Source material below:
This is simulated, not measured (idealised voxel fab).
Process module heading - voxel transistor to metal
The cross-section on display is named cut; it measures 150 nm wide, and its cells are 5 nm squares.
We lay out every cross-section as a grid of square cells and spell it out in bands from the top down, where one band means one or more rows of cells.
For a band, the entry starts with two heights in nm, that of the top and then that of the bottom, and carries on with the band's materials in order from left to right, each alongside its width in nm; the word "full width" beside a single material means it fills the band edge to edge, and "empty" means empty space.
End of Source material.

Work item: Could you retype the entire listing exactly?

Your solution:
This is simulated, not measured (idealised voxel fab).
Process module heading - voxel transistor to metal
The cross-section on display is named cut; it measures 150 nm wide, and its cells are 5 nm squares.
We lay out every cross-section as a grid of square cells and spell it out in bands from the top down, where one band means one or more rows of cells.
For a band, the entry starts with two heights in nm, that of the top and then that of the bottom, and carries on with the band's materials in order from left to right, each alongside its width in nm; the word "full width" beside a single material means it fills the band edge to edge, and "empty" means empty space.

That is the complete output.